» **Requirement**:
Your output should be the lines of the entries below, exactly, from the first one through the line that holds "Square cells of".

------------------------------------------------------------------------

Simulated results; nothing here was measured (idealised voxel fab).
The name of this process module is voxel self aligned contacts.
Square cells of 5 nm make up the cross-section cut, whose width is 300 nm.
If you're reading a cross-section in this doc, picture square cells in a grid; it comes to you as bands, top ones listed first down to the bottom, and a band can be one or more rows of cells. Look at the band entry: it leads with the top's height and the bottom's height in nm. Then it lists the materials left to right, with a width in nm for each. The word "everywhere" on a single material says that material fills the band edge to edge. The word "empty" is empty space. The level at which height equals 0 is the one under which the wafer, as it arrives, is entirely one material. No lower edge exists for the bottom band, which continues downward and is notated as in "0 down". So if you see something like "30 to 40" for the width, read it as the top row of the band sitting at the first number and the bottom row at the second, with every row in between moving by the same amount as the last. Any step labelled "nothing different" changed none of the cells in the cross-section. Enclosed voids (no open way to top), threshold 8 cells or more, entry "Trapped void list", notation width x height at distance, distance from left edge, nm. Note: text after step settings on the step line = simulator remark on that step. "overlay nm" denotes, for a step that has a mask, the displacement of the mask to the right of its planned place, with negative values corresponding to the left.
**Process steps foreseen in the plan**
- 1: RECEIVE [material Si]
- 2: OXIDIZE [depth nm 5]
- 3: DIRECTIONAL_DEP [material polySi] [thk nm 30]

------------------------------------------------------------------------

» **Solution**:
Simulated results; nothing here was measured (idealised voxel fab).
The name of this process module is voxel self aligned contacts.
Square cells of 5 nm make up the cross-section cut, whose width is 300 nm.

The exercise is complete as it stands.